Work instruction: Exactly as they appear, restate the lines of the material, from the first through the one containing "Normal settings on".

═══ Information given

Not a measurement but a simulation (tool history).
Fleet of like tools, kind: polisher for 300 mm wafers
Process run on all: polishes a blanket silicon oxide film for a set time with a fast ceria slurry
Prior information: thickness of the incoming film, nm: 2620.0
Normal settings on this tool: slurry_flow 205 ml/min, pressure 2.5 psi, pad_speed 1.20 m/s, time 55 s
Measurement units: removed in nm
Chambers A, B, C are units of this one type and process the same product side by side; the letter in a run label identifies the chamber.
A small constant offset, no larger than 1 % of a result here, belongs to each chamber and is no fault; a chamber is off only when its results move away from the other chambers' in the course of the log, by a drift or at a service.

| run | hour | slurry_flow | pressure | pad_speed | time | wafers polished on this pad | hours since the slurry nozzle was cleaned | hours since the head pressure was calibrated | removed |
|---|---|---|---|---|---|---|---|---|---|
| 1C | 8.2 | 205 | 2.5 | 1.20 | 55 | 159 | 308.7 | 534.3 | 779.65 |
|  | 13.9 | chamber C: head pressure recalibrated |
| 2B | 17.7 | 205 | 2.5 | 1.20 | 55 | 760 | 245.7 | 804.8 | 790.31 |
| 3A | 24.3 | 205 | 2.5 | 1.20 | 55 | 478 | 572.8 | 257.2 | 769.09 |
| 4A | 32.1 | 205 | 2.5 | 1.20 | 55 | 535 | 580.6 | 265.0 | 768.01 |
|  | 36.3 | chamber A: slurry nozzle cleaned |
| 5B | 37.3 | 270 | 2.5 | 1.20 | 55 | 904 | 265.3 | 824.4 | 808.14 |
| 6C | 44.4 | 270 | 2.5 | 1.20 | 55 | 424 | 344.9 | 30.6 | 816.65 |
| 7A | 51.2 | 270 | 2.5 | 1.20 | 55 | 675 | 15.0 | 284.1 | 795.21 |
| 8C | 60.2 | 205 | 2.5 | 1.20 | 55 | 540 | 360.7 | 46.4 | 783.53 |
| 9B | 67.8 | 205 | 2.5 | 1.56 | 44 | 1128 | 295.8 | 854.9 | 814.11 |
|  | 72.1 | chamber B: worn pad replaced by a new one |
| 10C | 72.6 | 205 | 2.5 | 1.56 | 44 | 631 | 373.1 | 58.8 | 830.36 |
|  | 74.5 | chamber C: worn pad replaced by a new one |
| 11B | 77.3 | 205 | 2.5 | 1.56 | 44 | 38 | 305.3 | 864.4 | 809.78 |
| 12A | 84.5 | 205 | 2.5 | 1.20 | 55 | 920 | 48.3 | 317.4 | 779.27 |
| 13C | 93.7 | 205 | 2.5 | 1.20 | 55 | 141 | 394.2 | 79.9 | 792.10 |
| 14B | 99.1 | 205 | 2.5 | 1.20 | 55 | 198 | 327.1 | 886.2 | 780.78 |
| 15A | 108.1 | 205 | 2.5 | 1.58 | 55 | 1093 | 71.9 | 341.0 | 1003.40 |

══════

Worked solution:
Not a measurement but a simulation (tool history).
Fleet of like tools, kind: polisher for 300 mm wafers
Process run on all: polishes a blanket silicon oxide film for a set time with a fast ceria slurry
Prior information: thickness of the incoming film, nm: 2620.0
Normal settings on this tool: slurry_flow 205 ml/min, pressure 2.5 psi, pad_speed 1.20 m/s, time 55 s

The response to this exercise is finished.